=======
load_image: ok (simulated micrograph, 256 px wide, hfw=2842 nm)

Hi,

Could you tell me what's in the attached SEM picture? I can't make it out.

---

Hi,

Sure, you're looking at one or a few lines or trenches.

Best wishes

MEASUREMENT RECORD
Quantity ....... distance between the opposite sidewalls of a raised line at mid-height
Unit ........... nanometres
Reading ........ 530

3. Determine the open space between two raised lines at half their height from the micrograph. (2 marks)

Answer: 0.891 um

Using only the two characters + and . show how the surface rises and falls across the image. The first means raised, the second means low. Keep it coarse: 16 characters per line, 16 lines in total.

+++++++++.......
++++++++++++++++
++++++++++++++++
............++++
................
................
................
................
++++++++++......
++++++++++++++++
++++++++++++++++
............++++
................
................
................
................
=======

=== Assigned task ===
The complete listing must be printed again exactly as given.

=== Answer area ===
load_image: ok (simulated micrograph, 256 px wide, hfw=2842 nm)

Hi,

Could you tell me what's in the attached SEM picture? I can't make it out.

---

Hi,

Sure, you're looking at one or a few lines or trenches.

Best wishes

MEASUREMENT RECORD
Quantity ....... distance between the opposite sidewalls of a raised line at mid-height
Unit ........... nanometres
Reading ........ 530

3. Determine the open space between two raised lines at half their height from the micrograph. (2 marks)

Answer: 0.891 um

Using only the two characters + and . show how the surface rises and falls across the image. The first means raised, the second means low. Keep it coarse: 16 characters per line, 16 lines in total.

+++++++++.......
++++++++++++++++
++++++++++++++++
............++++
................
................
................
................
++++++++++......
++++++++++++++++
++++++++++++++++
............++++
................
................
................
................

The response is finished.